** Excerpted data **
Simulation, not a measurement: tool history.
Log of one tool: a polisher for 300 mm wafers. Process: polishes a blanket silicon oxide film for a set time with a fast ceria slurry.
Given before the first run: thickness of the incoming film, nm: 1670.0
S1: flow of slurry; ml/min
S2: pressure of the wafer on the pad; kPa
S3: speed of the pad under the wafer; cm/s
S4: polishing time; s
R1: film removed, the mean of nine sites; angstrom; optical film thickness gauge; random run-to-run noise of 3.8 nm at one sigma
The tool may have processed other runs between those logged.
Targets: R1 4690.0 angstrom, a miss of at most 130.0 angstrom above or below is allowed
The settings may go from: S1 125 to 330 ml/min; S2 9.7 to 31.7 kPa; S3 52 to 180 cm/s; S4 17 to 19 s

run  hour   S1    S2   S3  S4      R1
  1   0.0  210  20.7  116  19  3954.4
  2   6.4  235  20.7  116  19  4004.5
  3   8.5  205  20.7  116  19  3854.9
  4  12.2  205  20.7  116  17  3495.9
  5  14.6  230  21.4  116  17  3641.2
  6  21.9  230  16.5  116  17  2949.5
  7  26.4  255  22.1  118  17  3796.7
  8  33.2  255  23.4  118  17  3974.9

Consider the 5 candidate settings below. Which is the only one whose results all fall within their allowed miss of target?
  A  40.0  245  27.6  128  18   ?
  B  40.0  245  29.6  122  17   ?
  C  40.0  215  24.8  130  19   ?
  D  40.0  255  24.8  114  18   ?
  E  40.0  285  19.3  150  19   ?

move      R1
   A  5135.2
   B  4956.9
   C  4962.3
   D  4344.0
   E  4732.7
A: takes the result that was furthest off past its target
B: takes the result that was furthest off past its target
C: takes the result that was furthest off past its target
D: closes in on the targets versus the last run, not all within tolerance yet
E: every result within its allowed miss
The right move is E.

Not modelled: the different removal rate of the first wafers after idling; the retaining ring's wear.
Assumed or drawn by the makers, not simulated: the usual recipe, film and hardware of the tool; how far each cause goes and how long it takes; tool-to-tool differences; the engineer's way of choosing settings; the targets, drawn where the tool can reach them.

** Work task **
Begin at the top of the records above and quote each line exactly, ending with the line that contains "S4: polishing time; s".

** Answer area **
Simulation, not a measurement: tool history.
Log of one tool: a polisher for 300 mm wafers. Process: polishes a blanket silicon oxide film for a set time with a fast ceria slurry.
Given before the first run: thickness of the incoming film, nm: 1670.0
S1: flow of slurry; ml/min
S2: pressure of the wafer on the pad; kPa
S3: speed of the pad under the wafer; cm/s
S4: polishing time; s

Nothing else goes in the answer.